◇ ◇ ◇ ◇ ◇ ◇ ◇
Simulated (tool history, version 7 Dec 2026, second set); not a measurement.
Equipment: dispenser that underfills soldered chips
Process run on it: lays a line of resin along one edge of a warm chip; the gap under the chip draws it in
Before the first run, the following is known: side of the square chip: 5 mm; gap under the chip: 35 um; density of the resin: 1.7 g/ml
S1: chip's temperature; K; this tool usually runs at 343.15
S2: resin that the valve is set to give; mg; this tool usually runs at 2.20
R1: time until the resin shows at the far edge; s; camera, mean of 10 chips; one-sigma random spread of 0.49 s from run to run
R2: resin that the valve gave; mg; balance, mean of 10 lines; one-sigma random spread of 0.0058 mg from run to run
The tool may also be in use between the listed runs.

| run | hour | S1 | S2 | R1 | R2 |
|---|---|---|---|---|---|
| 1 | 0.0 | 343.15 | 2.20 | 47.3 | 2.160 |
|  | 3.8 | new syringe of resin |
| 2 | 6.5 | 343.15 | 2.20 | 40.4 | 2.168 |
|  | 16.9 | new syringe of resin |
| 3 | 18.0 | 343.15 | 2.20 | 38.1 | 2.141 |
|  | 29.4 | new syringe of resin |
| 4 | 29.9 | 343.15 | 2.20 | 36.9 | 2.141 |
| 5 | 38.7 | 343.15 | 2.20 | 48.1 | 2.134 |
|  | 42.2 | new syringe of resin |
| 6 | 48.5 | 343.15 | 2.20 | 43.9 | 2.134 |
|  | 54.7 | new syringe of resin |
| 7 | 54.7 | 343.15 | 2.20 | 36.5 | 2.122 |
◇ ◇ ◇ ◇ ◇ ◇ ◇

* Activity *
When you answer, output each line of the data exactly as given, from its first line up to and including the one with "S2: resin that".

* Result *
Simulated (tool history, version 7 Dec 2026, second set); not a measurement.
Equipment: dispenser that underfills soldered chips
Process run on it: lays a line of resin along one edge of a warm chip; the gap under the chip draws it in
Before the first run, the following is known: side of the square chip: 5 mm; gap under the chip: 35 um; density of the resin: 1.7 g/ml
S1: chip's temperature; K; this tool usually runs at 343.15
S2: resin that the valve is set to give; mg; this tool usually runs at 2.20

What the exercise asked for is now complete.